▸ **ACTION ITEM**
Line by line, return the material below exactly as it reads.

──────────────────────────────

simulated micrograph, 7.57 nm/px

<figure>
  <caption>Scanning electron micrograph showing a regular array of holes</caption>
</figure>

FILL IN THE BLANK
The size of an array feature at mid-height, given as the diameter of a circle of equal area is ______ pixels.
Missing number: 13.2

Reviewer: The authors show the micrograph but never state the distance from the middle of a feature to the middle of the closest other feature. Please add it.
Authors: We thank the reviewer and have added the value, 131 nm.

──────────────────────────────

▸ **EXERCISE ANSWER**
simulated micrograph, 7.57 nm/px

<figure>
  <caption>Scanning electron micrograph showing a regular array of holes</caption>
</figure>

FILL IN THE BLANK
The size of an array feature at mid-height, given as the diameter of a circle of equal area is ______ pixels.
Missing number: 13.2

Reviewer: The authors show the micrograph but never state the distance from the middle of a feature to the middle of the closest other feature. Please add it.
Authors: We thank the reviewer and have added the value, 131 nm.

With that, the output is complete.